§ **Action item**: The entries that follow include a run beginning at the line with "time_s: time under" and ending at the line with "PECVD_TEOS_oxide_etched_nm: thickness taken"; restate that run word for word and leave the rest out.

§ **Entries provided**:
-- Opening Marker --
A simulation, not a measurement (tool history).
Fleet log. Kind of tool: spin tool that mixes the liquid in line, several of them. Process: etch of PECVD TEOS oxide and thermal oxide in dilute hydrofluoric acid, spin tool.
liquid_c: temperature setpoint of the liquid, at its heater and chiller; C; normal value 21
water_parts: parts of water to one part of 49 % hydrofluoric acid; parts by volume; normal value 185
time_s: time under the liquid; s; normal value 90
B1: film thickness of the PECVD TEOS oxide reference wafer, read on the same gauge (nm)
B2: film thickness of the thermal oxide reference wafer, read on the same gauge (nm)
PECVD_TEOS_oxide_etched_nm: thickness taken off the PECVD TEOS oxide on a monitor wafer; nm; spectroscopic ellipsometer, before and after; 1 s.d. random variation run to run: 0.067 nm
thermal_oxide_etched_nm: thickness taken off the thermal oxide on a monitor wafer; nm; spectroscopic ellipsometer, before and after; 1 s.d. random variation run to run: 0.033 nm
-- Closing Marker --

§ **Worked solution**:
time_s: time under the liquid; s; normal value 90
B1: film thickness of the PECVD TEOS oxide reference wafer, read on the same gauge (nm)
B2: film thickness of the thermal oxide reference wafer, read on the same gauge (nm)
PECVD_TEOS_oxide_etched_nm: thickness taken off the PECVD TEOS oxide on a monitor wafer; nm; spectroscopic ellipsometer, before and after; 1 s.d. random variation run to run: 0.067 nm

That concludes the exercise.